Your output should repeat each record below with no differences.

»»

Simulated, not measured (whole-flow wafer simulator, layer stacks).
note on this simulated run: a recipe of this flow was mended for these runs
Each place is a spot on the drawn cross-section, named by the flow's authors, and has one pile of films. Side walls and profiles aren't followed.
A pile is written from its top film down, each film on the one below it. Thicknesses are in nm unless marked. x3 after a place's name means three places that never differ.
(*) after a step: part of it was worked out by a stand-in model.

««

• WRITTEN REPLY
Simulated, not measured (whole-flow wafer simulator, layer stacks).
note on this simulated run: a recipe of this flow was mended for these runs
Each place is a spot on the drawn cross-section, named by the flow's authors, and has one pile of films. Side walls and profiles aren't followed.
A pile is written from its top film down, each film on the one below it. Thicknesses are in nm unless marked. x3 after a place's name means three places that never differ.
(*) after a step: part of it was worked out by a stand-in model.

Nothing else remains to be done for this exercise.